▶ **Assignment**: Every entry below needs to be repeated exactly as written.

▶ **Material provided**:
◇ ◇ ◇ ◇
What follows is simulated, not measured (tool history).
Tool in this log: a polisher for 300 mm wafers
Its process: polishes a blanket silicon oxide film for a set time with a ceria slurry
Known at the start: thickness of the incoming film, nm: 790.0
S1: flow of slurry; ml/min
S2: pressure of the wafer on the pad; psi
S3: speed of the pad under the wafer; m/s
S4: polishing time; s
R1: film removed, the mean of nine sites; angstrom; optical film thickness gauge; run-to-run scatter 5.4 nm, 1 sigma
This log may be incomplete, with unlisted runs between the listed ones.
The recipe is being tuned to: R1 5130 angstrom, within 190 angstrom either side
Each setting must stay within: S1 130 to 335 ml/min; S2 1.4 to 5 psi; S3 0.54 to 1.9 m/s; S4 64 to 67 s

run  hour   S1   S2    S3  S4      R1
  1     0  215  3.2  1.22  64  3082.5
◇ ◇ ◇ ◇

▶ **Answer area**:
What follows is simulated, not measured (tool history).
Tool in this log: a polisher for 300 mm wafers
Its process: polishes a blanket silicon oxide film for a set time with a ceria slurry
Known at the start: thickness of the incoming film, nm: 790.0
S1: flow of slurry; ml/min
S2: pressure of the wafer on the pad; psi
S3: speed of the pad under the wafer; m/s
S4: polishing time; s
R1: film removed, the mean of nine sites; angstrom; optical film thickness gauge; run-to-run scatter 5.4 nm, 1 sigma
This log may be incomplete, with unlisted runs between the listed ones.
The recipe is being tuned to: R1 5130 angstrom, within 190 angstrom either side
Each setting must stay within: S1 130 to 335 ml/min; S2 1.4 to 5 psi; S3 0.54 to 1.9 m/s; S4 64 to 67 s

run  hour   S1   S2    S3  S4      R1
  1     0  215  3.2  1.22  64  3082.5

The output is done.